Data for review
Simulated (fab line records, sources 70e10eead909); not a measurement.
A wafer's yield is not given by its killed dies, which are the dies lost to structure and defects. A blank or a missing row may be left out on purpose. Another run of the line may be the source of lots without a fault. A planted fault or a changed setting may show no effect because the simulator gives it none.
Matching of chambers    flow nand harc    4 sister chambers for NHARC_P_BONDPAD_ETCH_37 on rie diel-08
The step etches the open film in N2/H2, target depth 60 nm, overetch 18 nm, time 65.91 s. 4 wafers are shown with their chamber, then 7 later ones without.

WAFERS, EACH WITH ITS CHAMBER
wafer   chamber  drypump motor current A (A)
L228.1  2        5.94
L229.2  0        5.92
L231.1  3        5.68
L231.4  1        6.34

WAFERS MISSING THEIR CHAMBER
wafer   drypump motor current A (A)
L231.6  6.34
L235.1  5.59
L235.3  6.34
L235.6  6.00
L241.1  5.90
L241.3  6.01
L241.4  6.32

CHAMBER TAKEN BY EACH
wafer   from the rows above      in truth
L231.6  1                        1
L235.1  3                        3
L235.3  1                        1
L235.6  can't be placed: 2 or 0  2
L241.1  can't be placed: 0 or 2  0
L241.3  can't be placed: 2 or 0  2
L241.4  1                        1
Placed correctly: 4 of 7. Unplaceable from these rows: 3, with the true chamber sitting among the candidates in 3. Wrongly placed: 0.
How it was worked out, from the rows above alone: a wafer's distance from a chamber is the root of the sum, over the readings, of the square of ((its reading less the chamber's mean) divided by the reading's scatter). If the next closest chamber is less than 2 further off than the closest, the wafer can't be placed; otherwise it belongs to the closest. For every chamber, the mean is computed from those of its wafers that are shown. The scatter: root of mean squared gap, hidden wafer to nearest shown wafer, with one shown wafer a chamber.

Work task
Quote exactly the stretch of lines above that starts at the first one and ends at the line with "Matching of chambers", and nothing beyond it.

Task response
Simulated (fab line records, sources 70e10eead909); not a measurement.
A wafer's yield is not given by its killed dies, which are the dies lost to structure and defects. A blank or a missing row may be left out on purpose. Another run of the line may be the source of lots without a fault. A planted fault or a changed setting may show no effect because the simulator gives it none.
Matching of chambers    flow nand harc    4 sister chambers for NHARC_P_BONDPAD_ETCH_37 on rie diel-08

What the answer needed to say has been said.